- [Task item]: Repeat only the lines below from the one containing "4 sister chambers" through the one containing "within a chamber", inclusive, exactly as written.

..........

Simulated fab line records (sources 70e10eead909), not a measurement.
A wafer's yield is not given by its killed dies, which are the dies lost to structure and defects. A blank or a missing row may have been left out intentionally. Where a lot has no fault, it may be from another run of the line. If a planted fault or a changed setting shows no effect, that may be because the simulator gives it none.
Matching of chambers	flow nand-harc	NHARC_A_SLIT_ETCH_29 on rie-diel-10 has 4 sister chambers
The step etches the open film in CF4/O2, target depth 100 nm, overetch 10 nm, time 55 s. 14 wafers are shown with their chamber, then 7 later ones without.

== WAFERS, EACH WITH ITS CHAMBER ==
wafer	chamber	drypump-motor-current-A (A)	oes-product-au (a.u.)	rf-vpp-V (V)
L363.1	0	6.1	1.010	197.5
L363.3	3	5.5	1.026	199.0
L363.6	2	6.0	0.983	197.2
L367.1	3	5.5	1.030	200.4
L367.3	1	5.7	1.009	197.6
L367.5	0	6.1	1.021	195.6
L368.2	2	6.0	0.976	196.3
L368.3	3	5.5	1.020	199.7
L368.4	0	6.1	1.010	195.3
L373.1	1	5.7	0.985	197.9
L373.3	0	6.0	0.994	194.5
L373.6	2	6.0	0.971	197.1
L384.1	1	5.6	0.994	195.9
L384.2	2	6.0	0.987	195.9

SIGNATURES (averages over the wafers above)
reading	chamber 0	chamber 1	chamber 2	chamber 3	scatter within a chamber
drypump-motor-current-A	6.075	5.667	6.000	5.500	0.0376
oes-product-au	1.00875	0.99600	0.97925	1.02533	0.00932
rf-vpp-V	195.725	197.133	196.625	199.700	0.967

..........

- [Solution]:
Matching of chambers	flow nand-harc	NHARC_A_SLIT_ETCH_29 on rie-diel-10 has 4 sister chambers
The step etches the open film in CF4/O2, target depth 100 nm, overetch 10 nm, time 55 s. 14 wafers are shown with their chamber, then 7 later ones without.

== WAFERS, EACH WITH ITS CHAMBER ==
wafer	chamber	drypump-motor-current-A (A)	oes-product-au (a.u.)	rf-vpp-V (V)
L363.1	0	6.1	1.010	197.5
L363.3	3	5.5	1.026	199.0
L363.6	2	6.0	0.983	197.2
L367.1	3	5.5	1.030	200.4
L367.3	1	5.7	1.009	197.6
L367.5	0	6.1	1.021	195.6
L368.2	2	6.0	0.976	196.3
L368.3	3	5.5	1.020	199.7
L368.4	0	6.1	1.010	195.3
L373.1	1	5.7	0.985	197.9
L373.3	0	6.0	0.994	194.5
L373.6	2	6.0	0.971	197.1
L384.1	1	5.6	0.994	195.9
L384.2	2	6.0	0.987	195.9

SIGNATURES (averages over the wafers above)
reading	chamber 0	chamber 1	chamber 2	chamber 3	scatter within a chamber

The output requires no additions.